Assigned task ▸
In the entries below, find the line with "result = holes" and the line with "How large is the diameter". Reproduce those two lines and every line between them exactly, and nothing more.

Excerpted records ▸
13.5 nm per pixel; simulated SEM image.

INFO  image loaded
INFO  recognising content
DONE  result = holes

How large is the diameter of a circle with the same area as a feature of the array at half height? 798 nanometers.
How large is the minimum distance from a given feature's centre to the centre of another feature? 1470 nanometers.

Response area ▸
DONE  result = holes

How large is the diameter of a circle with the same area as a feature of the array at half height? 798 nanometers.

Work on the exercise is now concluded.